Data section:
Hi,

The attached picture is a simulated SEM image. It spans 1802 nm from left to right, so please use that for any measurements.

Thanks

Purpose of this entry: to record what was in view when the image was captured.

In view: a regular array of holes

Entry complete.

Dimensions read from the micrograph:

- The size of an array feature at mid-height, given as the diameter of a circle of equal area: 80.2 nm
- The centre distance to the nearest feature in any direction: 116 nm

Work item: Retype each record exactly, leaving nothing out.

Written response:
Hi,

The attached picture is a simulated SEM image. It spans 1802 nm from left to right, so please use that for any measurements.

Thanks

Purpose of this entry: to record what was in view when the image was captured.

In view: a regular array of holes

Entry complete.

Dimensions read from the micrograph:

- The size of an array feature at mid-height, given as the diameter of a circle of equal area: 80.2 nm
- The centre distance to the nearest feature in any direction: 116 nm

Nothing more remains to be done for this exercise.